■ Source information:
● ● ● ● ●
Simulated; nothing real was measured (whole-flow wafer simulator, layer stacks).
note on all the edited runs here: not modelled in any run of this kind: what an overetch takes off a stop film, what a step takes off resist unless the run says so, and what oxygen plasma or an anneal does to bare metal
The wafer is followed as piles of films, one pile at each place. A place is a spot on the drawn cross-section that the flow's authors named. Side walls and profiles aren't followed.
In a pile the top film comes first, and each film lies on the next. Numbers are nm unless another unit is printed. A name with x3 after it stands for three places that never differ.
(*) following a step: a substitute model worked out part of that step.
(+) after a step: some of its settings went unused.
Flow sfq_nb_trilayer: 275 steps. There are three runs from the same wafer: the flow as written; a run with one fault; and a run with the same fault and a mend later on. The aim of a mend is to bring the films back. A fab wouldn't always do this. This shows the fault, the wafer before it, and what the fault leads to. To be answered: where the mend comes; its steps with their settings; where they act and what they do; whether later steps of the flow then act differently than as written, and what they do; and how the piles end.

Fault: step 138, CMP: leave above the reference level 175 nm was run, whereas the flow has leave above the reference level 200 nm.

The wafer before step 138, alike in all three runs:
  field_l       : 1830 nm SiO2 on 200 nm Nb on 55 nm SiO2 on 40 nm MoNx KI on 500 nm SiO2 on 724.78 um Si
● ● ● ● ●

■ Assigned task:
Would you set the entries down again, exactly as they were written?

■ Answer area:
Simulated; nothing real was measured (whole-flow wafer simulator, layer stacks).
note on all the edited runs here: not modelled in any run of this kind: what an overetch takes off a stop film, what a step takes off resist unless the run says so, and what oxygen plasma or an anneal does to bare metal
The wafer is followed as piles of films, one pile at each place. A place is a spot on the drawn cross-section that the flow's authors named. Side walls and profiles aren't followed.
In a pile the top film comes first, and each film lies on the next. Numbers are nm unless another unit is printed. A name with x3 after it stands for three places that never differ.
(*) following a step: a substitute model worked out part of that step.
(+) after a step: some of its settings went unused.
Flow sfq_nb_trilayer: 275 steps. There are three runs from the same wafer: the flow as written; a run with one fault; and a run with the same fault and a mend later on. The aim of a mend is to bring the films back. A fab wouldn't always do this. This shows the fault, the wafer before it, and what the fault leads to. To be answered: where the mend comes; its steps with their settings; where they act and what they do; whether later steps of the flow then act differently than as written, and what they do; and how the piles end.

Fault: step 138, CMP: leave above the reference level 175 nm was run, whereas the flow has leave above the reference level 200 nm.

The wafer before step 138, alike in all three runs:
  field_l       : 1830 nm SiO2 on 200 nm Nb on 55 nm SiO2 on 40 nm MoNx KI on 500 nm SiO2 on 724.78 um Si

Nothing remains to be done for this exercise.